=== MATERIAL SUPPLIED ===
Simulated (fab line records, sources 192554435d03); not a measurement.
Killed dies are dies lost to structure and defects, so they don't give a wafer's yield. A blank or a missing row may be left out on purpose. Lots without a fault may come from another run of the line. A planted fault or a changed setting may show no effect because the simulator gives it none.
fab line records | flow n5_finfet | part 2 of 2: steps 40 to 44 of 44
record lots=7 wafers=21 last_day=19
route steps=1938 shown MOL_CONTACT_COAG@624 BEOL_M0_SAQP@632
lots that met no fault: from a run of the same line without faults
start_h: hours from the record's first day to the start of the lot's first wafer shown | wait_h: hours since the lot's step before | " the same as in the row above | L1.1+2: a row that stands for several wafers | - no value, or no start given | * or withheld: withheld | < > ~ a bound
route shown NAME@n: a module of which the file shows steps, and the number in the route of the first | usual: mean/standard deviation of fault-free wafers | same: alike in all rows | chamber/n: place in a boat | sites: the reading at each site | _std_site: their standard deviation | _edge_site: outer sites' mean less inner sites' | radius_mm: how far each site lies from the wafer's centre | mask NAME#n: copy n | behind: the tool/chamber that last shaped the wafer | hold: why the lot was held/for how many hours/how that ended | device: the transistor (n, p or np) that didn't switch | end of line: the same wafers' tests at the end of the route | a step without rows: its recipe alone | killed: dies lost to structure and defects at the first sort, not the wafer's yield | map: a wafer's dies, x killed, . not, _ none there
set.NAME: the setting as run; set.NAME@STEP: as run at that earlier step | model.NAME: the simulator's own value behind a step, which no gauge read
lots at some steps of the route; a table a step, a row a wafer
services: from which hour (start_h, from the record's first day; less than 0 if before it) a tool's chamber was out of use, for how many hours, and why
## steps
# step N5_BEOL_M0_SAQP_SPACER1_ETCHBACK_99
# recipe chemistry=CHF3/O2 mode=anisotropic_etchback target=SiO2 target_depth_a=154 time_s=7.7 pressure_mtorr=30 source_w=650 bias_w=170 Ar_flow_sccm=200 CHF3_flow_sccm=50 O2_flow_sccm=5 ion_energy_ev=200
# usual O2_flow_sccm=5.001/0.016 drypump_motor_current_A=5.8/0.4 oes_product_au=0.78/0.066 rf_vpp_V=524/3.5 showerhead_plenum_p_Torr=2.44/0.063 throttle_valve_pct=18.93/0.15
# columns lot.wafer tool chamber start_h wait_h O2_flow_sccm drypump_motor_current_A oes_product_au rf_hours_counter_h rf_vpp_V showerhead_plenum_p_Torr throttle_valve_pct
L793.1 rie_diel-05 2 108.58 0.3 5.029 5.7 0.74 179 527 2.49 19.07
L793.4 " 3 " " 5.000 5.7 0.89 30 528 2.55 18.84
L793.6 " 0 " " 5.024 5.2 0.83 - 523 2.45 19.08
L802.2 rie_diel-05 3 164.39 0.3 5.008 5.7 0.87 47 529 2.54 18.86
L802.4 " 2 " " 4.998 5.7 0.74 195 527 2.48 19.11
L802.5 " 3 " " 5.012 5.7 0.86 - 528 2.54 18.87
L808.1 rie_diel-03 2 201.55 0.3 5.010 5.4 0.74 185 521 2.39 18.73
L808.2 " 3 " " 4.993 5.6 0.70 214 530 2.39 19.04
===

ACTION ITEM :: Needed here are the exact lines from the start of the material through the line that contains "record lots=7 wafers=21 last_day=19", and no others.

WRITTEN ANSWER ::
Simulated (fab line records, sources 192554435d03); not a measurement.
Killed dies are dies lost to structure and defects, so they don't give a wafer's yield. A blank or a missing row may be left out on purpose. Lots without a fault may come from another run of the line. A planted fault or a changed setting may show no effect because the simulator gives it none.
fab line records | flow n5_finfet | part 2 of 2: steps 40 to 44 of 44
record lots=7 wafers=21 last_day=19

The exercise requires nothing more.